Segment Start: Provided material

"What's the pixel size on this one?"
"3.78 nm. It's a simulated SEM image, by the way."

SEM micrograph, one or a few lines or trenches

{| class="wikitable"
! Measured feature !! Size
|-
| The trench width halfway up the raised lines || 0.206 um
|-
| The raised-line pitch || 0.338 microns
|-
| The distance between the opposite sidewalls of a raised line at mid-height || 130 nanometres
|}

Segment End: Provided material

Using the data above, transcribe the lines that run from the line with "SEM micrograph, one" to the line with "mid-height || 130 nanometres", both ends kept, and output nothing else.

SEM micrograph, one or a few lines or trenches

{| class="wikitable"
! Measured feature !! Size
|-
| The trench width halfway up the raised lines || 0.206 um
|-
| The raised-line pitch || 0.338 microns
|-
| The distance between the opposite sidewalls of a raised line at mid-height || 130 nanometres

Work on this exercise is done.